• [ENTRIES SUPPLIED]:
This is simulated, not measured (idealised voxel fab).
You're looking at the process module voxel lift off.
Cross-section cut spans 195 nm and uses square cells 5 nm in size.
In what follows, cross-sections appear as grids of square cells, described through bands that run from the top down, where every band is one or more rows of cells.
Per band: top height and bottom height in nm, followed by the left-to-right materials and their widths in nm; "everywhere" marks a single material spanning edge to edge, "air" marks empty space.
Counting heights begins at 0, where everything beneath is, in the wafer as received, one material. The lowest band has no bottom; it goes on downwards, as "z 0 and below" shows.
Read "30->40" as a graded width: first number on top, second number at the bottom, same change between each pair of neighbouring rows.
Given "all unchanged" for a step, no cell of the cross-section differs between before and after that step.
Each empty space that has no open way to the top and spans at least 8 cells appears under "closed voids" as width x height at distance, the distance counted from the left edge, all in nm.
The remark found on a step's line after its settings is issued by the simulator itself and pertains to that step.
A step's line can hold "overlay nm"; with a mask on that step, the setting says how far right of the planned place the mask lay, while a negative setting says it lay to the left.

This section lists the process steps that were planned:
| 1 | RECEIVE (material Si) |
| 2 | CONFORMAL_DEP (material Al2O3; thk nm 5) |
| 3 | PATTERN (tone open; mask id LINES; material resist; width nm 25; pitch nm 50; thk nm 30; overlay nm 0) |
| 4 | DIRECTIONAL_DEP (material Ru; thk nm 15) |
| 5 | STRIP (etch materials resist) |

• [ACTIVITY]: Only the lines from the top of the data through the line that contains "Per band: top" should be quoted, exactly as they stand.

• [ANSWER SPACE]:
This is simulated, not measured (idealised voxel fab).
You're looking at the process module voxel lift off.
Cross-section cut spans 195 nm and uses square cells 5 nm in size.
In what follows, cross-sections appear as grids of square cells, described through bands that run from the top down, where every band is one or more rows of cells.
Per band: top height and bottom height in nm, followed by the left-to-right materials and their widths in nm; "everywhere" marks a single material spanning edge to edge, "air" marks empty space.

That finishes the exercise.